Assigned task:
Reproduce verbatim the lines of the material below, starting at the line with "film removed (angstrom): the" and ending at the line with "Not every run", both inclusive; skip the rest.

Material shown:
========================

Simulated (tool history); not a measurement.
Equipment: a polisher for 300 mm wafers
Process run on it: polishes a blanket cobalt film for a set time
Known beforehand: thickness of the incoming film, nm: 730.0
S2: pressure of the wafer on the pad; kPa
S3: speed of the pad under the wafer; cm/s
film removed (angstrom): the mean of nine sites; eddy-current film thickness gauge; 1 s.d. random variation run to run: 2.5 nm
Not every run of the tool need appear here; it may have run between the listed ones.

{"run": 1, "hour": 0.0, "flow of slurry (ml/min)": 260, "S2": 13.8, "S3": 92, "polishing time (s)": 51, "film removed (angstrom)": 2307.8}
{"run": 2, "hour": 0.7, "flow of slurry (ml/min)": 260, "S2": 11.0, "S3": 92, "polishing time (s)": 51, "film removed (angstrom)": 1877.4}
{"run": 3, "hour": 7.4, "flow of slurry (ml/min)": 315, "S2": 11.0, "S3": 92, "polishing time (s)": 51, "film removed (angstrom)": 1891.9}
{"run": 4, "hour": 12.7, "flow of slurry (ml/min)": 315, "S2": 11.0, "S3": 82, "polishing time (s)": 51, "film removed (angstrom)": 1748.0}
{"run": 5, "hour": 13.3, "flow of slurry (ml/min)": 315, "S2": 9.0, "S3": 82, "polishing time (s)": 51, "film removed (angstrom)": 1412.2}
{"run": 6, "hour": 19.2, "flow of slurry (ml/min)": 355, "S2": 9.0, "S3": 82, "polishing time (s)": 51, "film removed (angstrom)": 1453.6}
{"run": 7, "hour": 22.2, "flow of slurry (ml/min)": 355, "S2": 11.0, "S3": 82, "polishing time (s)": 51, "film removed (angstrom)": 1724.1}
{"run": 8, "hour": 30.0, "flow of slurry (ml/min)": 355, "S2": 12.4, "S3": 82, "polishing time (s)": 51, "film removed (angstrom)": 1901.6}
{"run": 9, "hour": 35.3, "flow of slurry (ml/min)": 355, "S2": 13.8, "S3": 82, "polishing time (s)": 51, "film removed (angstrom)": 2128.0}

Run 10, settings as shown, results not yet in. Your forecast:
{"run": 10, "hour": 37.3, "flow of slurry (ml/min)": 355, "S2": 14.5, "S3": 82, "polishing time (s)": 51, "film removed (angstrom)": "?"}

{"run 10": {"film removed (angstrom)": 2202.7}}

========================

Exercise result:
film removed (angstrom): the mean of nine sites; eddy-current film thickness gauge; 1 s.d. random variation run to run: 2.5 nm
Not every run of the tool need appear here; it may have run between the listed ones.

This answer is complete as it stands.